━━━━━ Data to examine ━━━━━
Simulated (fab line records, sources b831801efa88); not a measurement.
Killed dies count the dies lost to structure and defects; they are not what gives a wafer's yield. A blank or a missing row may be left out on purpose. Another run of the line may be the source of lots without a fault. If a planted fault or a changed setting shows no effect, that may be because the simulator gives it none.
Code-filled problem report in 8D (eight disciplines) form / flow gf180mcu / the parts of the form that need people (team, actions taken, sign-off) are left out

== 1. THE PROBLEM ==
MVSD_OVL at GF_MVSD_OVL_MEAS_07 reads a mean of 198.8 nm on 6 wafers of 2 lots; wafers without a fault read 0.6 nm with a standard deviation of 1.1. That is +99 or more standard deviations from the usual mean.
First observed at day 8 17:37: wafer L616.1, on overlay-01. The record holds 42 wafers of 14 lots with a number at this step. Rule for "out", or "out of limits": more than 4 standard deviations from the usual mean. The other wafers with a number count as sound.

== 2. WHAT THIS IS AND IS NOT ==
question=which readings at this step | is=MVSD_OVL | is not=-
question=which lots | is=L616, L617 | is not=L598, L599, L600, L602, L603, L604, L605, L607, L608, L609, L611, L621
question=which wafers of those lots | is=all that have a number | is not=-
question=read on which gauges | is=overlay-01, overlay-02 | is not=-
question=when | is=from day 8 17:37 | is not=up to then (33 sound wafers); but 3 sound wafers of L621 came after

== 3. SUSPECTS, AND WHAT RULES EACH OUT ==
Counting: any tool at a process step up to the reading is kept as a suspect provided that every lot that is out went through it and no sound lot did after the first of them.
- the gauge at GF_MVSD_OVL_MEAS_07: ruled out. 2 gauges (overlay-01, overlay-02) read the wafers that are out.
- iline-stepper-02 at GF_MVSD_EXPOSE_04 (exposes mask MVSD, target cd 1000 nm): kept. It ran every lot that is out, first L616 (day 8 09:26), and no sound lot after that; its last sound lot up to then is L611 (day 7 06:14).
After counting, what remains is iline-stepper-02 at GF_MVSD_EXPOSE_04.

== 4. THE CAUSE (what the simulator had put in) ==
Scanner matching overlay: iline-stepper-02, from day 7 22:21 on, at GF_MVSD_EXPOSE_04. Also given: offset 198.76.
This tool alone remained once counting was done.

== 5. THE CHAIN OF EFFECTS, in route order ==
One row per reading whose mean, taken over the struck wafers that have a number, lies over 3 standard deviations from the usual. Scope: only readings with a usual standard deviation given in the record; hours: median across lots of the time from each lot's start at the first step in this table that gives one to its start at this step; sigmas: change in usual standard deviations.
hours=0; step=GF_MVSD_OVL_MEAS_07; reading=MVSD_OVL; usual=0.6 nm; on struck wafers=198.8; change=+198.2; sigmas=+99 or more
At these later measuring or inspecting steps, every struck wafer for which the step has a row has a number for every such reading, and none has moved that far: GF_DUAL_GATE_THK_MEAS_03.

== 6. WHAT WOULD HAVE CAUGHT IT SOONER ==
━━━━━

* [Work order] Output the lines of the records above exactly as they appear, from the line containing "question=which lots |" through the line containing "Counting: any tool".

* [Response area]
question=which lots | is=L616, L617 | is not=L598, L599, L600, L602, L603, L604, L605, L607, L608, L609, L611, L621
question=which wafers of those lots | is=all that have a number | is not=-
question=read on which gauges | is=overlay-01, overlay-02 | is not=-
question=when | is=from day 8 17:37 | is not=up to then (33 sound wafers); but 3 sound wafers of L621 came after

== 3. SUSPECTS, AND WHAT RULES EACH OUT ==
Counting: any tool at a process step up to the reading is kept as a suspect provided that every lot that is out went through it and no sound lot did after the first of them.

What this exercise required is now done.